┌──

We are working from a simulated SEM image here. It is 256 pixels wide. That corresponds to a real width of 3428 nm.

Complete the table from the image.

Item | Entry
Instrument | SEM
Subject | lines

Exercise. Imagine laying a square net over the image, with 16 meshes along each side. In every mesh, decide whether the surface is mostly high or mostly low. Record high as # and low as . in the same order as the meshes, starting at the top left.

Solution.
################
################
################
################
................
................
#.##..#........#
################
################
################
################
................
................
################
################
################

└──

- EXERCISE -
The records above are to be given again in full, exactly.

- YOUR RESPONSE -
We are working from a simulated SEM image here. It is 256 pixels wide. That corresponds to a real width of 3428 nm.

Complete the table from the image.

Item | Entry
Instrument | SEM
Subject | lines

Exercise. Imagine laying a square net over the image, with 16 meshes along each side. In every mesh, decide whether the surface is mostly high or mostly low. Record high as # and low as . in the same order as the meshes, starting at the top left.

Solution.
################
################
################
################
................
................
#.##..#........#
################
################
################
################
................
................
################
################
################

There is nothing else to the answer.